Study material:
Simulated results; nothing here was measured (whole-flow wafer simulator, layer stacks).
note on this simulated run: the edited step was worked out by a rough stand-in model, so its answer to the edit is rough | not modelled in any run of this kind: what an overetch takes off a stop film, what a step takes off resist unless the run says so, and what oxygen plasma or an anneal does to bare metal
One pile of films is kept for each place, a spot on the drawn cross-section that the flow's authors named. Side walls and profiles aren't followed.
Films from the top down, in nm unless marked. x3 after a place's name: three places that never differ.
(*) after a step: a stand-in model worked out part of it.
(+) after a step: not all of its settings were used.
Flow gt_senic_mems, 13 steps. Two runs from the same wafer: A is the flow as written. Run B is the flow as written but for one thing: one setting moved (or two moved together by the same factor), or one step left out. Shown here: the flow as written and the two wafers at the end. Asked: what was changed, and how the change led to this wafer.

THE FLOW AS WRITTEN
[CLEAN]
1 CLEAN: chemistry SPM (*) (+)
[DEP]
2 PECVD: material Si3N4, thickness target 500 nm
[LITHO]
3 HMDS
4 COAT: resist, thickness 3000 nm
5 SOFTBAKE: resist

Requirement:
The lines from the top of the data above down to the line containing "4 COAT: resist, thickness 3000 nm" are to be copied exactly; no other line should appear.

Task answer:
Simulated results; nothing here was measured (whole-flow wafer simulator, layer stacks).
note on this simulated run: the edited step was worked out by a rough stand-in model, so its answer to the edit is rough | not modelled in any run of this kind: what an overetch takes off a stop film, what a step takes off resist unless the run says so, and what oxygen plasma or an anneal does to bare metal
One pile of films is kept for each place, a spot on the drawn cross-section that the flow's authors named. Side walls and profiles aren't followed.
Films from the top down, in nm unless marked. x3 after a place's name: three places that never differ.
(*) after a step: a stand-in model worked out part of it.
(+) after a step: not all of its settings were used.
Flow gt_senic_mems, 13 steps. Two runs from the same wafer: A is the flow as written. Run B is the flow as written but for one thing: one setting moved (or two moved together by the same factor), or one step left out. Shown here: the flow as written and the two wafers at the end. Asked: what was changed, and how the change led to this wafer.

THE FLOW AS WRITTEN
[CLEAN]
1 CLEAN: chemistry SPM (*) (+)
[DEP]
2 PECVD: material Si3N4, thickness target 500 nm
[LITHO]
3 HMDS
4 COAT: resist, thickness 3000 nm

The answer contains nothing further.